# WORK ITEM:
From the listing below, reproduce word for word the part that opens with the line containing "At day 0.588: new drum of peroxide connected." and closes with the line containing "Run 4, day 3.554: usual"; reproduce nothing else.

+ + +

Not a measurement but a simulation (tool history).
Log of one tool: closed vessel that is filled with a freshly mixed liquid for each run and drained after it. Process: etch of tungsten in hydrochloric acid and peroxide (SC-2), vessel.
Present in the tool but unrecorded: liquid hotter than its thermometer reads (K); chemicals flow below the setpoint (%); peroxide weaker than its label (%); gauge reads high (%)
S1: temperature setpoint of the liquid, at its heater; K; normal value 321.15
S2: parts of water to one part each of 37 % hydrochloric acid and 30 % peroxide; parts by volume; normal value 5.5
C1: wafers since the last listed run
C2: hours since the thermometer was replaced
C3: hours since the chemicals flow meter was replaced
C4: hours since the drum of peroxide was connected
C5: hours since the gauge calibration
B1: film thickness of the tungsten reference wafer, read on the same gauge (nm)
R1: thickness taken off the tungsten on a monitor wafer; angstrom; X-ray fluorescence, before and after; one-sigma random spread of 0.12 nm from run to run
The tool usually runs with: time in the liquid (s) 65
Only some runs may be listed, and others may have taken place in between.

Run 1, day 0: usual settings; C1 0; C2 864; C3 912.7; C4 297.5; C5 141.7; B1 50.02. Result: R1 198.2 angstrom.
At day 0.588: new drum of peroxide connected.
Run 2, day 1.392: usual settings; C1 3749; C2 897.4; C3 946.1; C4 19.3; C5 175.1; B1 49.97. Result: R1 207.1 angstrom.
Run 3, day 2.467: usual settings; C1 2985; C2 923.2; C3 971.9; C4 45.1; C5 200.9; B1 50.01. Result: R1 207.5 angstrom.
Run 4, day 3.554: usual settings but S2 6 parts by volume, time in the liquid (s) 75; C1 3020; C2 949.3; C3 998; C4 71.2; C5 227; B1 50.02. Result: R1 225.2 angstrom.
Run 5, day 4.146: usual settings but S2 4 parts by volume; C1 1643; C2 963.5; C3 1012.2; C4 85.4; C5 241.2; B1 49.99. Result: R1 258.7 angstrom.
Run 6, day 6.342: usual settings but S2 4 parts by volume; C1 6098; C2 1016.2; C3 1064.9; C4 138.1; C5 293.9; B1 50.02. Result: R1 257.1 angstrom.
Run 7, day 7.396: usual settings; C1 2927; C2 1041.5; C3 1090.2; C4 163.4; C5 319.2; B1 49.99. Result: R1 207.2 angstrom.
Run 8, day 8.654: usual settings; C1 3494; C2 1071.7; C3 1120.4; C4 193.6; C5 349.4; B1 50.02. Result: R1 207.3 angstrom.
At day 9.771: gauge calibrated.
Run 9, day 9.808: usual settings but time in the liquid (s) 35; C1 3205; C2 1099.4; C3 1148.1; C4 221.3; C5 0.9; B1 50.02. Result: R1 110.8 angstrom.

+ + +

# TASK RESULT:
At day 0.588: new drum of peroxide connected.
Run 2, day 1.392: usual settings; C1 3749; C2 897.4; C3 946.1; C4 19.3; C5 175.1; B1 49.97. Result: R1 207.1 angstrom.
Run 3, day 2.467: usual settings; C1 2985; C2 923.2; C3 971.9; C4 45.1; C5 200.9; B1 50.01. Result: R1 207.5 angstrom.
Run 4, day 3.554: usual settings but S2 6 parts by volume, time in the liquid (s) 75; C1 3020; C2 949.3; C3 998; C4 71.2; C5 227; B1 50.02. Result: R1 225.2 angstrom.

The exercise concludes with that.